> [STORED DATA]:
Start of Block

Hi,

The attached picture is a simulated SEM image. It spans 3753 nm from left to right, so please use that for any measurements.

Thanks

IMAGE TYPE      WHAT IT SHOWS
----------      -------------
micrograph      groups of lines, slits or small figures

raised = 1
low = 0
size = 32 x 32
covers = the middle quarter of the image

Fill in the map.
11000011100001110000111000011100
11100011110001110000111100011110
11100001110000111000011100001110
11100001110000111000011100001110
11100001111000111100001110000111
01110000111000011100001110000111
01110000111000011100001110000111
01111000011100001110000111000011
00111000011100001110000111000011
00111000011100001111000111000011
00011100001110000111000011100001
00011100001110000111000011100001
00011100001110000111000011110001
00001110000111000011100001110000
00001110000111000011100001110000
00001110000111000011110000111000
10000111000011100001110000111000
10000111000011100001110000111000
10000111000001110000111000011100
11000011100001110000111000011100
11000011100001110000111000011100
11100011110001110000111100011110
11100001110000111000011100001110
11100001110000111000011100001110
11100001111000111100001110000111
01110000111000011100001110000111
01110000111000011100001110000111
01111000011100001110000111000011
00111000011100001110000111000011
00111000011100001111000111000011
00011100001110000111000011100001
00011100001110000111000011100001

End of Block

> [WORK ORDER]: Beginning with the very first line of the material above, give each line again exactly, ending with the line that contains "size = 32 x 32".

> [ANSWER AREA]:
Hi,

The attached picture is a simulated SEM image. It spans 3753 nm from left to right, so please use that for any measurements.

Thanks

IMAGE TYPE      WHAT IT SHOWS
----------      -------------
micrograph      groups of lines, slits or small figures

raised = 1
low = 0
size = 32 x 32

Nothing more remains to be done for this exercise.